──────── RECORDED DATA ────────
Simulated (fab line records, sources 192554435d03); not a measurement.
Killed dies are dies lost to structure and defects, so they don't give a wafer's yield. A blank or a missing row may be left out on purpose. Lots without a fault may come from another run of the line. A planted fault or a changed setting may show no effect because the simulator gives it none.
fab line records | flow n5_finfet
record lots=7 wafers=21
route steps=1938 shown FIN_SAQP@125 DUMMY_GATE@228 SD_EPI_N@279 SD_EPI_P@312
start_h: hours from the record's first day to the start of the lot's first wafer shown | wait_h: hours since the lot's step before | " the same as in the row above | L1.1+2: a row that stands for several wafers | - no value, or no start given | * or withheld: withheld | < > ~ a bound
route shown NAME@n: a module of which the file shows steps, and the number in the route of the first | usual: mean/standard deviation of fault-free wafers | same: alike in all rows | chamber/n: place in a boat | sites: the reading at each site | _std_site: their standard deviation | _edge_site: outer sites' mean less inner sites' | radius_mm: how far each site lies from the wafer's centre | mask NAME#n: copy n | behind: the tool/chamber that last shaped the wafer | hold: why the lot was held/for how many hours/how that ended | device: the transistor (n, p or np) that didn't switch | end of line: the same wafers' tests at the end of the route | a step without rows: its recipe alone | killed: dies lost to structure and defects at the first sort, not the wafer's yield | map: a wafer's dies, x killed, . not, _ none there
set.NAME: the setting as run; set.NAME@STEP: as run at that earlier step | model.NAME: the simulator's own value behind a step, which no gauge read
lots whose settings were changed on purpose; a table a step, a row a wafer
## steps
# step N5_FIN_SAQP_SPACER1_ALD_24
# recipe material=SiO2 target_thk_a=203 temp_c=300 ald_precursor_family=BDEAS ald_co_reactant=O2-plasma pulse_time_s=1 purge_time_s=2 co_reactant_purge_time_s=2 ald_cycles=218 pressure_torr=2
────────

_ACTIVITY_
Every line from the start of the listing through the line with "start_h: hours from" should be reproduced exactly, and no other line.

_TASK ANSWER_
Simulated (fab line records, sources 192554435d03); not a measurement.
Killed dies are dies lost to structure and defects, so they don't give a wafer's yield. A blank or a missing row may be left out on purpose. Lots without a fault may come from another run of the line. A planted fault or a changed setting may show no effect because the simulator gives it none.
fab line records | flow n5_finfet
record lots=7 wafers=21
route steps=1938 shown FIN_SAQP@125 DUMMY_GATE@228 SD_EPI_N@279 SD_EPI_P@312
start_h: hours from the record's first day to the start of the lot's first wafer shown | wait_h: hours since the lot's step before | " the same as in the row above | L1.1+2: a row that stands for several wafers | - no value, or no start given | * or withheld: withheld | < > ~ a bound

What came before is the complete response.